WORK INSTRUCTION:
All the data should be transcribed exactly, with every line kept.

--- START ---
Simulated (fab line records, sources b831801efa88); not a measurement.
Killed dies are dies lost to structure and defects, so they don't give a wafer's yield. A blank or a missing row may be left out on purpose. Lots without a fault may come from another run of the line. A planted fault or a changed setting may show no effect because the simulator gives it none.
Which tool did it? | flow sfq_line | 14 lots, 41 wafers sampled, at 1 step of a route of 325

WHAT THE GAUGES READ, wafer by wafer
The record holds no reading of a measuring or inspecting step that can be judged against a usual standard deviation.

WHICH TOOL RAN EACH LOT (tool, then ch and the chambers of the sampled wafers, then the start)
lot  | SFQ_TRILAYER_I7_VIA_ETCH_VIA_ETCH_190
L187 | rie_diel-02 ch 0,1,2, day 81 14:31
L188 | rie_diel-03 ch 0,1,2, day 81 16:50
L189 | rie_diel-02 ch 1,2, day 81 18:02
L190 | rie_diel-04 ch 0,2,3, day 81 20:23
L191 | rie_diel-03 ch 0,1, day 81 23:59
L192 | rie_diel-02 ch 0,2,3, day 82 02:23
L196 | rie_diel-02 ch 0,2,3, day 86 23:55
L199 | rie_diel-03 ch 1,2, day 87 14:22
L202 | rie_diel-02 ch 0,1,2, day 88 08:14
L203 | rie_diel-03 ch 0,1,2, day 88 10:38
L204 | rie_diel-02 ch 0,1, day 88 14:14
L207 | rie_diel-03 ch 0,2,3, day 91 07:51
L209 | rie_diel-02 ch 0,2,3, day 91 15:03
--- END ---

SOLUTION:
Simulated (fab line records, sources b831801efa88); not a measurement.
Killed dies are dies lost to structure and defects, so they don't give a wafer's yield. A blank or a missing row may be left out on purpose. Lots without a fault may come from another run of the line. A planted fault or a changed setting may show no effect because the simulator gives it none.
Which tool did it? | flow sfq_line | 14 lots, 41 wafers sampled, at 1 step of a route of 325

WHAT THE GAUGES READ, wafer by wafer
The record holds no reading of a measuring or inspecting step that can be judged against a usual standard deviation.

WHICH TOOL RAN EACH LOT (tool, then ch and the chambers of the sampled wafers, then the start)
lot  | SFQ_TRILAYER_I7_VIA_ETCH_VIA_ETCH_190
L187 | rie_diel-02 ch 0,1,2, day 81 14:31
L188 | rie_diel-03 ch 0,1,2, day 81 16:50
L189 | rie_diel-02 ch 1,2, day 81 18:02
L190 | rie_diel-04 ch 0,2,3, day 81 20:23
L191 | rie_diel-03 ch 0,1, day 81 23:59
L192 | rie_diel-02 ch 0,2,3, day 82 02:23
L196 | rie_diel-02 ch 0,2,3, day 86 23:55
L199 | rie_diel-03 ch 1,2, day 87 14:22
L202 | rie_diel-02 ch 0,1,2, day 88 08:14
L203 | rie_diel-03 ch 0,1,2, day 88 10:38
L204 | rie_diel-02 ch 0,1, day 88 14:14
L207 | rie_diel-03 ch 0,2,3, day 91 07:51
L209 | rie_diel-02 ch 0,2,3, day 91 15:03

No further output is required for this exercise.